= = =

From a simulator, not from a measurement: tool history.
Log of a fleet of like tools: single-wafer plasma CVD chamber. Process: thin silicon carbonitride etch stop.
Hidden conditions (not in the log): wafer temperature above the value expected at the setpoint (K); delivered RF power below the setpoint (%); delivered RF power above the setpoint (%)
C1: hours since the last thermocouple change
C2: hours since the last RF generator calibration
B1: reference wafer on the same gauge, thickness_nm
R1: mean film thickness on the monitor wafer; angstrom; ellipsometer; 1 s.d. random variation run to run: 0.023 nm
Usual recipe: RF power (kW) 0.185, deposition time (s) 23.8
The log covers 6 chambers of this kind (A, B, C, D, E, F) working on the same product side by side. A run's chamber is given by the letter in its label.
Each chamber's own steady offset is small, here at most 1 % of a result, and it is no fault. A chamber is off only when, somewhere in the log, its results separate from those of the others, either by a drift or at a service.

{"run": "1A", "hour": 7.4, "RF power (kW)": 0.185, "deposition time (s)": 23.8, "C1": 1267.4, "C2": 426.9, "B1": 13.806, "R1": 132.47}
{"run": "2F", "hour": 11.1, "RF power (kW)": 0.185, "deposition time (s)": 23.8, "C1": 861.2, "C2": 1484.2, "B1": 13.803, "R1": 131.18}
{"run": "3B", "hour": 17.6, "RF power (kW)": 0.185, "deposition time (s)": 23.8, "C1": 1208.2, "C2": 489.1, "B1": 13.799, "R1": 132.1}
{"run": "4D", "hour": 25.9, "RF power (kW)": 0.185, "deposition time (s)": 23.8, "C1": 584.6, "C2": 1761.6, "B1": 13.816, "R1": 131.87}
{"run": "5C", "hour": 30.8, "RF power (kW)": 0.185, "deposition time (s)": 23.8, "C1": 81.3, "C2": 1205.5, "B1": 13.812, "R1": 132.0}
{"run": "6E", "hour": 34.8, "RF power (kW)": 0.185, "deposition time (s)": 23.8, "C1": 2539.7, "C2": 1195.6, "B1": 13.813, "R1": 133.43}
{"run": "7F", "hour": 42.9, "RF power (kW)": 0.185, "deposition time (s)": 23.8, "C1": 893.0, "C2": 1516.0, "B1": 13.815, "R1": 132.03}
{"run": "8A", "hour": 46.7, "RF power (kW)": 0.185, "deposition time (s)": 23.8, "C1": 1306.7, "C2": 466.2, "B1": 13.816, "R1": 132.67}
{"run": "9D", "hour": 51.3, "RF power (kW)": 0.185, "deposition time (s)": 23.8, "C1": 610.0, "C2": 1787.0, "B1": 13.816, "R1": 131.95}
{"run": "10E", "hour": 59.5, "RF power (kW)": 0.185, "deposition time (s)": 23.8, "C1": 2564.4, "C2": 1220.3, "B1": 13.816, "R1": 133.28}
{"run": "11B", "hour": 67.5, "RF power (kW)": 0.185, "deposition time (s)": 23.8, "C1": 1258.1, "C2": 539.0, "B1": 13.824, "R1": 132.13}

= = =

**Assigned task**
From the start of the data to the line that holds "Log of a fleet", retype each line exactly, with both ends included.

**Expected answer**
From a simulator, not from a measurement: tool history.
Log of a fleet of like tools: single-wafer plasma CVD chamber. Process: thin silicon carbonitride etch stop.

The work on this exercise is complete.